╭──

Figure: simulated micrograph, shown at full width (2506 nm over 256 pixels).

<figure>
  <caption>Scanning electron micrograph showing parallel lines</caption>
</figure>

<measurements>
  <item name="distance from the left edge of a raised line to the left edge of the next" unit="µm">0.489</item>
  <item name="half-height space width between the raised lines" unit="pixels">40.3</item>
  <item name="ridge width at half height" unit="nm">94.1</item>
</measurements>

╰──

» **ACTIVITY**:
Transcribe all of the data, keeping every line identical.

» **WRITTEN RESPONSE**:
Figure: simulated micrograph, shown at full width (2506 nm over 256 pixels).

<figure>
  <caption>Scanning electron micrograph showing parallel lines</caption>
</figure>

<measurements>
  <item name="distance from the left edge of a raised line to the left edge of the next" unit="µm">0.489</item>
  <item name="half-height space width between the raised lines" unit="pixels">40.3</item>
  <item name="ridge width at half height" unit="nm">94.1</item>
</measurements>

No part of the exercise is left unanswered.